══ Material provided

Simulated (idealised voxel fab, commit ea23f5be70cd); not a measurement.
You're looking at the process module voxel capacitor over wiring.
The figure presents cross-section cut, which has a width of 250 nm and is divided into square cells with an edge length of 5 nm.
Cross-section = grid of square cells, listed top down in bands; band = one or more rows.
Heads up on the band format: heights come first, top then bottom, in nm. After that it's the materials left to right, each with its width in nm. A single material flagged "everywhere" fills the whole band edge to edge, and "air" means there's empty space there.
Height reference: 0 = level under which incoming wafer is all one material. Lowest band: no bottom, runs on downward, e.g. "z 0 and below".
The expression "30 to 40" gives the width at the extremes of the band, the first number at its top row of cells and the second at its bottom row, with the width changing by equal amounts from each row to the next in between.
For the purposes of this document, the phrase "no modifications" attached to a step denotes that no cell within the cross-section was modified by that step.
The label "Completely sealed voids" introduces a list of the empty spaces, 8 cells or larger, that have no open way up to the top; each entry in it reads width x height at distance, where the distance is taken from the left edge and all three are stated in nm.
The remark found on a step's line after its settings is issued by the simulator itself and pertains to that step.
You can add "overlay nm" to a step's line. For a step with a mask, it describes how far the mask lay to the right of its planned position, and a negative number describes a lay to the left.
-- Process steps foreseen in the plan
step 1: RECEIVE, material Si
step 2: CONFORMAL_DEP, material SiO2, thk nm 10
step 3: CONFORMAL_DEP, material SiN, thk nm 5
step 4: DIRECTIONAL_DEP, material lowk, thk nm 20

════

Task item: Write out only the lines from the very start of the entries above to the line that includes "next in between.", both ends included, each one unchanged.

Your solution:
Simulated (idealised voxel fab, commit ea23f5be70cd); not a measurement.
You're looking at the process module voxel capacitor over wiring.
The figure presents cross-section cut, which has a width of 250 nm and is divided into square cells with an edge length of 5 nm.
Cross-section = grid of square cells, listed top down in bands; band = one or more rows.
Heads up on the band format: heights come first, top then bottom, in nm. After that it's the materials left to right, each with its width in nm. A single material flagged "everywhere" fills the whole band edge to edge, and "air" means there's empty space there.
Height reference: 0 = level under which incoming wafer is all one material. Lowest band: no bottom, runs on downward, e.g. "z 0 and below".
The expression "30 to 40" gives the width at the extremes of the band, the first number at its top row of cells and the second at its bottom row, with the width changing by equal amounts from each row to the next in between.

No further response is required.